### WORK TASK
Please transcribe the data that follows exactly, from its first line through the line that contains "1111111000000000".

*** AVAILABLE DATA ***

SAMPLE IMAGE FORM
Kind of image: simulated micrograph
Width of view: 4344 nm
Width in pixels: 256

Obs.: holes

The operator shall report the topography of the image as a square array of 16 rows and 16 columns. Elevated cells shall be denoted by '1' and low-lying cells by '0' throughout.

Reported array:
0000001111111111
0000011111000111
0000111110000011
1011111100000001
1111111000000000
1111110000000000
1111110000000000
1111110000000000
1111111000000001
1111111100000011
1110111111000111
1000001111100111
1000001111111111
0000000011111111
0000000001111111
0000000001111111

***

### RESULT
SAMPLE IMAGE FORM
Kind of image: simulated micrograph
Width of view: 4344 nm
Width in pixels: 256

Obs.: holes

The operator shall report the topography of the image as a square array of 16 rows and 16 columns. Elevated cells shall be denoted by '1' and low-lying cells by '0' throughout.

Reported array:
0000001111111111
0000011111000111
0000111110000011
1011111100000001
1111111000000000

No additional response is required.